━━━━━━━━━━━━━━━━━━━━
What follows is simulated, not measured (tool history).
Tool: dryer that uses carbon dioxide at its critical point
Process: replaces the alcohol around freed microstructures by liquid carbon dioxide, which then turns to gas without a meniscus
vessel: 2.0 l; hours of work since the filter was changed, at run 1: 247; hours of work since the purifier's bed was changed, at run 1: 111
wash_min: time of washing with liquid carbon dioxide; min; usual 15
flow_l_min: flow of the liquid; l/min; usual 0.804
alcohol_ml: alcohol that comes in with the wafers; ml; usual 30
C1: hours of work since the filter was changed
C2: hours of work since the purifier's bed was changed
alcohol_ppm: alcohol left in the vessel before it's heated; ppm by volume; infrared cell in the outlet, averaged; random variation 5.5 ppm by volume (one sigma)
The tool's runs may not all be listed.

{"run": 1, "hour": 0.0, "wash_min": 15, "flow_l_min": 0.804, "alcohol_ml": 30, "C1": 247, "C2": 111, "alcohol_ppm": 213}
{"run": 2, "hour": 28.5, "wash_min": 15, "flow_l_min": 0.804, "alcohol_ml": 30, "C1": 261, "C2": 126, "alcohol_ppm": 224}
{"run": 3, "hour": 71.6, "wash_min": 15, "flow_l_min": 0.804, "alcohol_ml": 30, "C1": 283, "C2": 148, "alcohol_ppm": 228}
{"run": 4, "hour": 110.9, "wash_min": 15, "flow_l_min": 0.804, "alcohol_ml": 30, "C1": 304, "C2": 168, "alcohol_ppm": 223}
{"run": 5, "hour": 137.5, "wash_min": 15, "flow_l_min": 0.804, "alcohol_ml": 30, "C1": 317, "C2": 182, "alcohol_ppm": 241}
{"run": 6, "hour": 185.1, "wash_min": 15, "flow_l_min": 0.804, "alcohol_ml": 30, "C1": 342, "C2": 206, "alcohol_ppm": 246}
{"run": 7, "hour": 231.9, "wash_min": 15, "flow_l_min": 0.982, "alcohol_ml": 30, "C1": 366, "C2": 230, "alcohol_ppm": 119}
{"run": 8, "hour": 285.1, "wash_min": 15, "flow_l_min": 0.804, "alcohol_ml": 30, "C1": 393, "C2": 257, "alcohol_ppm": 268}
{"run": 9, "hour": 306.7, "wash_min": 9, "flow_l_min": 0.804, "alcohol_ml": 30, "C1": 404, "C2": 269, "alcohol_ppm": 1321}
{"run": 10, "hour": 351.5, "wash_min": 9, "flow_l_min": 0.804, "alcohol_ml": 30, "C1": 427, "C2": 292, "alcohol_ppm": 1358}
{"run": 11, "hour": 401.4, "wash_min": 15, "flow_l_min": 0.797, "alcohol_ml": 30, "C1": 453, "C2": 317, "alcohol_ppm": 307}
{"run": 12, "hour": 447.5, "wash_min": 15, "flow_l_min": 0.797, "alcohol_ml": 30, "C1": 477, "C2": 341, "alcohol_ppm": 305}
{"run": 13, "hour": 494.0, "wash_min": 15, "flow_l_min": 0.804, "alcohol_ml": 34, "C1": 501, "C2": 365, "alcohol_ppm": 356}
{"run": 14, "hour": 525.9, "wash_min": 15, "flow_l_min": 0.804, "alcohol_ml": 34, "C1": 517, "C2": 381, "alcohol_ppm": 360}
━━━━━━━━━━━━━━━━━━━━

→ Exercise: If a line comes after the one that contains "The tool's runs may not all be listed.", leave it out; return every line of the entries up to that point exactly, starting with the first, with that line included.

→ Exercise result:
What follows is simulated, not measured (tool history).
Tool: dryer that uses carbon dioxide at its critical point
Process: replaces the alcohol around freed microstructures by liquid carbon dioxide, which then turns to gas without a meniscus
vessel: 2.0 l; hours of work since the filter was changed, at run 1: 247; hours of work since the purifier's bed was changed, at run 1: 111
wash_min: time of washing with liquid carbon dioxide; min; usual 15
flow_l_min: flow of the liquid; l/min; usual 0.804
alcohol_ml: alcohol that comes in with the wafers; ml; usual 30
C1: hours of work since the filter was changed
C2: hours of work since the purifier's bed was changed
alcohol_ppm: alcohol left in the vessel before it's heated; ppm by volume; infrared cell in the outlet, averaged; random variation 5.5 ppm by volume (one sigma)
The tool's runs may not all be listed.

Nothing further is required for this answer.